* [STORED DATA]
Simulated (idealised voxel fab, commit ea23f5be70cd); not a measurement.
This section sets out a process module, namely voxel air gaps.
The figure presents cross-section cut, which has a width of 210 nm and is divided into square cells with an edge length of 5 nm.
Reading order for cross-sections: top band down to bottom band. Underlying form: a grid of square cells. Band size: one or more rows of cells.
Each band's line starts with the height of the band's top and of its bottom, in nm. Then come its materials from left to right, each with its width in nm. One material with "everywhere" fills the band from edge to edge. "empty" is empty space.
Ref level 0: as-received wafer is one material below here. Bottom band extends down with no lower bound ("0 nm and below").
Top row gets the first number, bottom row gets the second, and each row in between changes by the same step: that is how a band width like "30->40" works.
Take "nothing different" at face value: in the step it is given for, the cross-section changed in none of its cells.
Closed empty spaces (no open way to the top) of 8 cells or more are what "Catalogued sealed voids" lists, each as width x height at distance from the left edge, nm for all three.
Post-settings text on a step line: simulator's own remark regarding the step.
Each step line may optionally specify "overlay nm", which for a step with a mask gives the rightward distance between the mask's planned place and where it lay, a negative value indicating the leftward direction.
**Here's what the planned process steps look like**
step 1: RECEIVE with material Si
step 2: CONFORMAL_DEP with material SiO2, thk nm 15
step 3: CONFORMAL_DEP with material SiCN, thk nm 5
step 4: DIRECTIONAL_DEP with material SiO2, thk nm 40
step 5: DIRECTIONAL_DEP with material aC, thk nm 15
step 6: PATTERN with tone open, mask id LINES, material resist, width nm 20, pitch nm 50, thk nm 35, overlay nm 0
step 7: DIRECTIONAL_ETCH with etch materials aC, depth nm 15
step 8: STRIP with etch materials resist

* [WORK INSTRUCTION]
Exactly as they appear above, return all of the records.

* [TASK RESPONSE]
Simulated (idealised voxel fab, commit ea23f5be70cd); not a measurement.
This section sets out a process module, namely voxel air gaps.
The figure presents cross-section cut, which has a width of 210 nm and is divided into square cells with an edge length of 5 nm.
Reading order for cross-sections: top band down to bottom band. Underlying form: a grid of square cells. Band size: one or more rows of cells.
Each band's line starts with the height of the band's top and of its bottom, in nm. Then come its materials from left to right, each with its width in nm. One material with "everywhere" fills the band from edge to edge. "empty" is empty space.
Ref level 0: as-received wafer is one material below here. Bottom band extends down with no lower bound ("0 nm and below").
Top row gets the first number, bottom row gets the second, and each row in between changes by the same step: that is how a band width like "30->40" works.
Take "nothing different" at face value: in the step it is given for, the cross-section changed in none of its cells.
Closed empty spaces (no open way to the top) of 8 cells or more are what "Catalogued sealed voids" lists, each as width x height at distance from the left edge, nm for all three.
Post-settings text on a step line: simulator's own remark regarding the step.
Each step line may optionally specify "overlay nm", which for a step with a mask gives the rightward distance between the mask's planned place and where it lay, a negative value indicating the leftward direction.
**Here's what the planned process steps look like**
step 1: RECEIVE with material Si
step 2: CONFORMAL_DEP with material SiO2, thk nm 15
step 3: CONFORMAL_DEP with material SiCN, thk nm 5
step 4: DIRECTIONAL_DEP with material SiO2, thk nm 40
step 5: DIRECTIONAL_DEP with material aC, thk nm 15
step 6: PATTERN with tone open, mask id LINES, material resist, width nm 20, pitch nm 50, thk nm 35, overlay nm 0
step 7: DIRECTIONAL_ETCH with etch materials aC, depth nm 15
step 8: STRIP with etch materials resist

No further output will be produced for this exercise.